-.-.-

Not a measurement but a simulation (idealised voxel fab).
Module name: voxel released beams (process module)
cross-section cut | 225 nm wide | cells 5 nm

-.-.-

ACTION ITEM: Reproduce every line of the data exactly as it was written.

RESPONSE BOX:
Not a measurement but a simulation (idealised voxel fab).
Module name: voxel released beams (process module)
cross-section cut | 225 nm wide | cells 5 nm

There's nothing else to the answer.